◆ Work order: In full and without alteration, give the listing again.

* * * *

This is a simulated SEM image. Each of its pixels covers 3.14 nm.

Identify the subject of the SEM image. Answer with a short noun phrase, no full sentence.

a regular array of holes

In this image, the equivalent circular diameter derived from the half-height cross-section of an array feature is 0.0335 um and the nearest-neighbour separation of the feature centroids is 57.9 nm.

* * * *

◆ Task result:
This is a simulated SEM image. Each of its pixels covers 3.14 nm.

Identify the subject of the SEM image. Answer with a short noun phrase, no full sentence.

a regular array of holes

In this image, the equivalent circular diameter derived from the half-height cross-section of an array feature is 0.0335 um and the nearest-neighbour separation of the feature centroids is 57.9 nm.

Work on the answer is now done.